*Required action*
Only one stretch of the records below is wanted: the lines from the one holding "then lowk: 65" through the one holding "then lowk: 80". Return it exactly, both ends included.

***

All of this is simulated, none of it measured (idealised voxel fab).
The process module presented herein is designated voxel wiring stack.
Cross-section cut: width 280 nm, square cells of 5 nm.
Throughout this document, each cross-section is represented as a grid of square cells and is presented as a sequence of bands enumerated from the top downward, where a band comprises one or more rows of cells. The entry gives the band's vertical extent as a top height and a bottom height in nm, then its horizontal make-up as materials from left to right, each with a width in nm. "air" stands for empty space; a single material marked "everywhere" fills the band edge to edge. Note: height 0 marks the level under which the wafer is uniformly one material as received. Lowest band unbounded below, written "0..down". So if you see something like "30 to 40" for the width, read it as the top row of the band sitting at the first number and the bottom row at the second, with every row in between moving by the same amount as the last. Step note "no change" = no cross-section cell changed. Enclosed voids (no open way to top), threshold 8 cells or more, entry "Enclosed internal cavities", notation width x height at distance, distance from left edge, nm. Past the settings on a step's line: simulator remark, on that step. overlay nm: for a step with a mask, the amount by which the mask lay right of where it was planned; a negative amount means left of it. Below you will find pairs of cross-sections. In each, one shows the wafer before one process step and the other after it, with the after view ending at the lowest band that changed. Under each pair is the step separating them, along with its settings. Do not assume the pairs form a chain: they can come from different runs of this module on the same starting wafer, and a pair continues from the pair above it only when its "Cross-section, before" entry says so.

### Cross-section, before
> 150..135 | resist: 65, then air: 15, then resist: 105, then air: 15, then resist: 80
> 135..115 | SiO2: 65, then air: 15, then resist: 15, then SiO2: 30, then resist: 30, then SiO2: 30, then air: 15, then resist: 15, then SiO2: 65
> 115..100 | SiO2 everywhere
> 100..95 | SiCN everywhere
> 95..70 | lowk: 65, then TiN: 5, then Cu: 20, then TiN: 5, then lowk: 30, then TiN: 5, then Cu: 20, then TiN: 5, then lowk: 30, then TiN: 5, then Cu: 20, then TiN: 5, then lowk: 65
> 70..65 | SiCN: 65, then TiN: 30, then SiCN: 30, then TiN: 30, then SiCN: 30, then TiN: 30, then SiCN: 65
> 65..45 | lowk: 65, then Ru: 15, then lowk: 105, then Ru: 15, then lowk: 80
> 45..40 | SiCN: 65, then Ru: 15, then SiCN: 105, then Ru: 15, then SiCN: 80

***

*Answer section*
> 95..70 | lowk: 65, then TiN: 5, then Cu: 20, then TiN: 5, then lowk: 30, then TiN: 5, then Cu: 20, then TiN: 5, then lowk: 30, then TiN: 5, then Cu: 20, then TiN: 5, then lowk: 65
> 70..65 | SiCN: 65, then TiN: 30, then SiCN: 30, then TiN: 30, then SiCN: 30, then TiN: 30, then SiCN: 65
> 65..45 | lowk: 65, then Ru: 15, then lowk: 105, then Ru: 15, then lowk: 80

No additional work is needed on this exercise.